Work order
Every entry is to be returned verbatim.

Data listing
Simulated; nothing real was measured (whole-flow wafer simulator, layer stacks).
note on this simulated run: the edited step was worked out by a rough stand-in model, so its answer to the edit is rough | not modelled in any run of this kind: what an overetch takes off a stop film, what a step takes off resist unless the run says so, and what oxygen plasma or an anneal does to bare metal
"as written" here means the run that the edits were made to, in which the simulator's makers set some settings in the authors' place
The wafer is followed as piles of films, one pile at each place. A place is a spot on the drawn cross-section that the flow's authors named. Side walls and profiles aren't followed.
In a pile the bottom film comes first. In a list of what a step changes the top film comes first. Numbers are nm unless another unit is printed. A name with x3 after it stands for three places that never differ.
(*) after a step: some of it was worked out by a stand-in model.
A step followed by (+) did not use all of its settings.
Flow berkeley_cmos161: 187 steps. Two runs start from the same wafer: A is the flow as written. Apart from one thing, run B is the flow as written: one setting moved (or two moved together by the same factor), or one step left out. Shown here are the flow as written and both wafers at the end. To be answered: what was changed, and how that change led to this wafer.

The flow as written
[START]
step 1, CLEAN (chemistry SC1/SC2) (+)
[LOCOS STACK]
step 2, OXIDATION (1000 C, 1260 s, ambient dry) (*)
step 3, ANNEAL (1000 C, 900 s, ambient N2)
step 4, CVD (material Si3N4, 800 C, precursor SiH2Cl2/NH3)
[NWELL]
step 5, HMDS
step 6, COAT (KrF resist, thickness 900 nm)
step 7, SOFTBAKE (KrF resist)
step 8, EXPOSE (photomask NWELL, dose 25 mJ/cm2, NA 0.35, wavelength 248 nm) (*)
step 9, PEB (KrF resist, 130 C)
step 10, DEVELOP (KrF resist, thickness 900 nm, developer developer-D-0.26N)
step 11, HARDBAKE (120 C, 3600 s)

Answer box
Simulated; nothing real was measured (whole-flow wafer simulator, layer stacks).
note on this simulated run: the edited step was worked out by a rough stand-in model, so its answer to the edit is rough | not modelled in any run of this kind: what an overetch takes off a stop film, what a step takes off resist unless the run says so, and what oxygen plasma or an anneal does to bare metal
"as written" here means the run that the edits were made to, in which the simulator's makers set some settings in the authors' place
The wafer is followed as piles of films, one pile at each place. A place is a spot on the drawn cross-section that the flow's authors named. Side walls and profiles aren't followed.
In a pile the bottom film comes first. In a list of what a step changes the top film comes first. Numbers are nm unless another unit is printed. A name with x3 after it stands for three places that never differ.
(*) after a step: some of it was worked out by a stand-in model.
A step followed by (+) did not use all of its settings.
Flow berkeley_cmos161: 187 steps. Two runs start from the same wafer: A is the flow as written. Apart from one thing, run B is the flow as written: one setting moved (or two moved together by the same factor), or one step left out. Shown here are the flow as written and both wafers at the end. To be answered: what was changed, and how that change led to this wafer.

The flow as written
[START]
step 1, CLEAN (chemistry SC1/SC2) (+)
[LOCOS STACK]
step 2, OXIDATION (1000 C, 1260 s, ambient dry) (*)
step 3, ANNEAL (1000 C, 900 s, ambient N2)
step 4, CVD (material Si3N4, 800 C, precursor SiH2Cl2/NH3)
[NWELL]
step 5, HMDS
step 6, COAT (KrF resist, thickness 900 nm)
step 7, SOFTBAKE (KrF resist)
step 8, EXPOSE (photomask NWELL, dose 25 mJ/cm2, NA 0.35, wavelength 248 nm) (*)
step 9, PEB (KrF resist, 130 C)
step 10, DEVELOP (KrF resist, thickness 900 nm, developer developer-D-0.26N)
step 11, HARDBAKE (120 C, 3600 s)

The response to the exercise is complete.